> Requirement
Lines from the start of the data through the line containing "-------X-X-XX----XXXXX-XX-XXXXXX" must be given again exactly. Leave the others out.

> Provided material
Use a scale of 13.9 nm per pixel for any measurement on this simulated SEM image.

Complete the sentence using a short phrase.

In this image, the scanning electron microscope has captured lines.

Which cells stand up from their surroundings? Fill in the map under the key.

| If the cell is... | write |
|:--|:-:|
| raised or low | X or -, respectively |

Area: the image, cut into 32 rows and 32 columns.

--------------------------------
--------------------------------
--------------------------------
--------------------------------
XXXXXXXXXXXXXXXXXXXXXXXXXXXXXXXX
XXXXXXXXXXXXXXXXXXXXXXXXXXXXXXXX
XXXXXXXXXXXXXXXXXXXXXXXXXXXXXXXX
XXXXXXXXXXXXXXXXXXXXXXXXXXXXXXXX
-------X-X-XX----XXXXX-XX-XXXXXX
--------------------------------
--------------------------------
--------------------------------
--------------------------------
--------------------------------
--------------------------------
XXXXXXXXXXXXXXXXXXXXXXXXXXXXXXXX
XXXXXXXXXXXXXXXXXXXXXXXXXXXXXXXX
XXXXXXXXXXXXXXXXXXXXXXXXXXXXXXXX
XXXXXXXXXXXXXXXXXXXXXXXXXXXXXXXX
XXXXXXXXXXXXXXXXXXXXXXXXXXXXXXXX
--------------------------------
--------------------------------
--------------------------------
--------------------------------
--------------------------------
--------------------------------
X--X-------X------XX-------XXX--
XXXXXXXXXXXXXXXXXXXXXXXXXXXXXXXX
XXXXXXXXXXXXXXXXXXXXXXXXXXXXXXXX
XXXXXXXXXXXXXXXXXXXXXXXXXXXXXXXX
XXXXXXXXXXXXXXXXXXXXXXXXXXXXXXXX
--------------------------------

> Answer area
Use a scale of 13.9 nm per pixel for any measurement on this simulated SEM image.

Complete the sentence using a short phrase.

In this image, the scanning electron microscope has captured lines.

Which cells stand up from their surroundings? Fill in the map under the key.

| If the cell is... | write |
|:--|:-:|
| raised or low | X or -, respectively |

Area: the image, cut into 32 rows and 32 columns.

--------------------------------
--------------------------------
--------------------------------
--------------------------------
XXXXXXXXXXXXXXXXXXXXXXXXXXXXXXXX
XXXXXXXXXXXXXXXXXXXXXXXXXXXXXXXX
XXXXXXXXXXXXXXXXXXXXXXXXXXXXXXXX
XXXXXXXXXXXXXXXXXXXXXXXXXXXXXXXX
-------X-X-XX----XXXXX-XX-XXXXXX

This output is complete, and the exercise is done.